── Data extract ──
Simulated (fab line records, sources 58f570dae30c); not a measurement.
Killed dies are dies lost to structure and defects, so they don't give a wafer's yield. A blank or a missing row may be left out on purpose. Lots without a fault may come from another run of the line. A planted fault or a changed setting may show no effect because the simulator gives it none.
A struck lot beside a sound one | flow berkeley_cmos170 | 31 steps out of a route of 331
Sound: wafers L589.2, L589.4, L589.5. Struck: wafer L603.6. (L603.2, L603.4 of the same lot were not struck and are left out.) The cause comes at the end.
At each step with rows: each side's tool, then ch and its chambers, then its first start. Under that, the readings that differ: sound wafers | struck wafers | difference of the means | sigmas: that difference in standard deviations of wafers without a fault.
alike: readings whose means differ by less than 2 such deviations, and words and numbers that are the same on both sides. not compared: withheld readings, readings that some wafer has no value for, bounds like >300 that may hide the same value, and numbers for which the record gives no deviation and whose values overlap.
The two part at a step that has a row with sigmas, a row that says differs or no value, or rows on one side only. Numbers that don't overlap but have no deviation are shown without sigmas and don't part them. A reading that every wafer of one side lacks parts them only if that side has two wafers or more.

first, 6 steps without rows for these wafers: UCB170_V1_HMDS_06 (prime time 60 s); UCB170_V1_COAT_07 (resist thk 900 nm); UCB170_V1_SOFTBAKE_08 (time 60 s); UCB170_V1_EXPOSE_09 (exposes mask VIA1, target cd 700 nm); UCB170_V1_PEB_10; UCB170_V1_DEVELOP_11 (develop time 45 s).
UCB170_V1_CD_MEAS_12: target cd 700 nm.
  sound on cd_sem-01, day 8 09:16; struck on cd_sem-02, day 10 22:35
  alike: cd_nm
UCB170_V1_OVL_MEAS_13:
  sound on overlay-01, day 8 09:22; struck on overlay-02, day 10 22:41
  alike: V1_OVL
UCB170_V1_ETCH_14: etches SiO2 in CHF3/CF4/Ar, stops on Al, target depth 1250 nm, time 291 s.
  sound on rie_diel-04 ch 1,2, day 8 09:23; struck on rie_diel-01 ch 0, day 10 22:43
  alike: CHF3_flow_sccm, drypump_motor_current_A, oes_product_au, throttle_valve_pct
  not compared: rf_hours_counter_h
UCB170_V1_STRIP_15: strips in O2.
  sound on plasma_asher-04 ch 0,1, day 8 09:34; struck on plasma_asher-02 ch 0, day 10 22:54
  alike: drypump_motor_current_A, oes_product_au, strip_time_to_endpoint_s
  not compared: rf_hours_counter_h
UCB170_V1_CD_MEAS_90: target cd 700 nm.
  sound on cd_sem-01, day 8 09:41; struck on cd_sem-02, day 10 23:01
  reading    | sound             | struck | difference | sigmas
───

The required answer is the run of lines above, starting at the line with "alike: readings whose" and ending at the line with "The two part", reproduced exactly with both ends.

Response area —
alike: readings whose means differ by less than 2 such deviations, and words and numbers that are the same on both sides. not compared: withheld readings, readings that some wafer has no value for, bounds like >300 that may hide the same value, and numbers for which the record gives no deviation and whose values overlap.
The two part at a step that has a row with sigmas, a row that says differs or no value, or rows on one side only. Numbers that don't overlap but have no deviation are shown without sigmas and don't part them. A reading that every wafer of one side lacks parts them only if that side has two wafers or more.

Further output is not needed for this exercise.